:: MATERIAL SHOWN ::

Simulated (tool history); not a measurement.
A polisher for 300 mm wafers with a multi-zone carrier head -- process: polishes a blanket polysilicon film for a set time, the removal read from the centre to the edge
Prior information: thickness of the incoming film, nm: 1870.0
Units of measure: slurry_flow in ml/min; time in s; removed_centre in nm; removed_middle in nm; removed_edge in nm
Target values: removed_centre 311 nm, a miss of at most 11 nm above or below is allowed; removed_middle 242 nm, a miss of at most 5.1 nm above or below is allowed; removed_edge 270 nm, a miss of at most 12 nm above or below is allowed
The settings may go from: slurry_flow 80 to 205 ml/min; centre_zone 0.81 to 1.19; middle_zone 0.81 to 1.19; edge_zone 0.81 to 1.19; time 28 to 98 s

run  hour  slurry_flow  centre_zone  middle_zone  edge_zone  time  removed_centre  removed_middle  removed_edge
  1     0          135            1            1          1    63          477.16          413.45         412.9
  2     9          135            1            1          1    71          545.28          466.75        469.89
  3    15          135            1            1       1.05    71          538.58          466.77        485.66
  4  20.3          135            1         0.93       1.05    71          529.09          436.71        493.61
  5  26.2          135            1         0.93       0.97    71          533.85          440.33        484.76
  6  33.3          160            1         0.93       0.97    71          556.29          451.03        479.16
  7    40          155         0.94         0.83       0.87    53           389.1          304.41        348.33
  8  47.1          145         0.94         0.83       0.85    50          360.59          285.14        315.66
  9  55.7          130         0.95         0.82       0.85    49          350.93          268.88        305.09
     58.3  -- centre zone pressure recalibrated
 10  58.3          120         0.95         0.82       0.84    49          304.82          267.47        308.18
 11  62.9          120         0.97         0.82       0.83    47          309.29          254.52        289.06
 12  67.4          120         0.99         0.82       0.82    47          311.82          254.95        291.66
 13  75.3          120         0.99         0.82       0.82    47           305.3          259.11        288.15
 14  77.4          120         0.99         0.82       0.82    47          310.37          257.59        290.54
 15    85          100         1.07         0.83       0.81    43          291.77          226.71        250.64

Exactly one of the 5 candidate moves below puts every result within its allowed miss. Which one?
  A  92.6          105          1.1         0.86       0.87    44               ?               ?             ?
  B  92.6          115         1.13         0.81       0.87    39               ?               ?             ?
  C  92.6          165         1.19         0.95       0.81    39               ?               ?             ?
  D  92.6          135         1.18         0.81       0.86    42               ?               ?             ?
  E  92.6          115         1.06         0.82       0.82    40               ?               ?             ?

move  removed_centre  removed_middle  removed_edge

:::

BRIEF: Restate the records above verbatim up to and including the line containing "Target values: removed_centre".

TASK ANSWER:
Simulated (tool history); not a measurement.
A polisher for 300 mm wafers with a multi-zone carrier head -- process: polishes a blanket polysilicon film for a set time, the removal read from the centre to the edge
Prior information: thickness of the incoming film, nm: 1870.0
Units of measure: slurry_flow in ml/min; time in s; removed_centre in nm; removed_middle in nm; removed_edge in nm
Target values: removed_centre 311 nm, a miss of at most 11 nm above or below is allowed; removed_middle 242 nm, a miss of at most 5.1 nm above or below is allowed; removed_edge 270 nm, a miss of at most 12 nm above or below is allowed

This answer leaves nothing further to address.